Requirement
Please print only the top portion of the entries below, ending with the line that contains "S1: flow of slurry; ml/min", exactly as written.

»»

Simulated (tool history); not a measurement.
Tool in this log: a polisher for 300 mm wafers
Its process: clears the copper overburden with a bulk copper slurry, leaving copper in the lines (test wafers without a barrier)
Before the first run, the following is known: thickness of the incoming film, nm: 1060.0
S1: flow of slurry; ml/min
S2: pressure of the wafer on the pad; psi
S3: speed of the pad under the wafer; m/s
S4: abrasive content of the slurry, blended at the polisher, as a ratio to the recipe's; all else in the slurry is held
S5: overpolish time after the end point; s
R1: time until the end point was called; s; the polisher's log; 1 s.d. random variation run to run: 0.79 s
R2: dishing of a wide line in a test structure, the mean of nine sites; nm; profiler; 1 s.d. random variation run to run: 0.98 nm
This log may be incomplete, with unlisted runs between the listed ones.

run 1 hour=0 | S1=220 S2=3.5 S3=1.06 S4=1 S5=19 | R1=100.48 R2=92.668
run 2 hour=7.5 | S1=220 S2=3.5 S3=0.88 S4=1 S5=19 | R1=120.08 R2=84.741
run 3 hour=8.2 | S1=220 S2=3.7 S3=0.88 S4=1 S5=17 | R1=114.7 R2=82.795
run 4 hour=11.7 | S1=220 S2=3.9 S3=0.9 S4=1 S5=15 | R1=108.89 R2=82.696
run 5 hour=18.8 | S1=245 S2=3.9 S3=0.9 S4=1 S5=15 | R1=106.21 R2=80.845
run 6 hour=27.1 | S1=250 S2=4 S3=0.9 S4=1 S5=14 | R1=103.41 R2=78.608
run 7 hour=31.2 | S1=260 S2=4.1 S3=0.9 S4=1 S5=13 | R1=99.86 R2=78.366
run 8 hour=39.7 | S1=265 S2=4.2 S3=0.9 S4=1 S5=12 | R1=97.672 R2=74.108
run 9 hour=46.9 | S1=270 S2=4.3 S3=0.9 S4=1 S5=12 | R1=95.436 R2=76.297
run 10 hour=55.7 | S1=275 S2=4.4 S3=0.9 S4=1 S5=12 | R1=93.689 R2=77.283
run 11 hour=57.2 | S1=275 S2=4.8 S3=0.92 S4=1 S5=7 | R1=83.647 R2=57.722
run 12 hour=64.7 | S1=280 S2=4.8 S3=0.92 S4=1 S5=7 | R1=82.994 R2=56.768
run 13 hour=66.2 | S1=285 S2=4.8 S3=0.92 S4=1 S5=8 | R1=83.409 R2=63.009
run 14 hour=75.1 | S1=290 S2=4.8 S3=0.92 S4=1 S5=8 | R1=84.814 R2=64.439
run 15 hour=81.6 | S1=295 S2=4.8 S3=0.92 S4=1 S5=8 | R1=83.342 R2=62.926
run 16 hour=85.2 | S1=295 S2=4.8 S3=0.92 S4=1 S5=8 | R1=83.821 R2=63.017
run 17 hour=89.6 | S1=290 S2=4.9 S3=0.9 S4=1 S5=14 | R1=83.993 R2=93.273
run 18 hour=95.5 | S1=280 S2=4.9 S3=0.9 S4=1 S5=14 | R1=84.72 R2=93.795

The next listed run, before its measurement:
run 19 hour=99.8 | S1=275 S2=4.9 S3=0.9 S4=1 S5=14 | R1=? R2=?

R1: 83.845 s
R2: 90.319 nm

««

Your response
Simulated (tool history); not a measurement.
Tool in this log: a polisher for 300 mm wafers
Its process: clears the copper overburden with a bulk copper slurry, leaving copper in the lines (test wafers without a barrier)
Before the first run, the following is known: thickness of the incoming film, nm: 1060.0
S1: flow of slurry; ml/min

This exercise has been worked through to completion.